**Dataset extract**
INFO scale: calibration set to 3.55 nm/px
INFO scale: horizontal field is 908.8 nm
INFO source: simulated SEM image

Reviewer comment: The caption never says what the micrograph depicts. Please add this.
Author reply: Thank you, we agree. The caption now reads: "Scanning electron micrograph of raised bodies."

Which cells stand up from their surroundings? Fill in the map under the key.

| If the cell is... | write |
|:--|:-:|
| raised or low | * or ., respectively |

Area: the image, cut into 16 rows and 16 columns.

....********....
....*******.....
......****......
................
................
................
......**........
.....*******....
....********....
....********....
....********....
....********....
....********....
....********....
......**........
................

**Assigned task**
Would you please return all of the data exactly?

**Written response**
INFO scale: calibration set to 3.55 nm/px
INFO scale: horizontal field is 908.8 nm
INFO source: simulated SEM image

Reviewer comment: The caption never says what the micrograph depicts. Please add this.
Author reply: Thank you, we agree. The caption now reads: "Scanning electron micrograph of raised bodies."

Which cells stand up from their surroundings? Fill in the map under the key.

| If the cell is... | write |
|:--|:-:|
| raised or low | * or ., respectively |

Area: the image, cut into 16 rows and 16 columns.

....********....
....*******.....
......****......
................
................
................
......**........
.....*******....
....********....
....********....
....********....
....********....
....********....
....********....
......**........
................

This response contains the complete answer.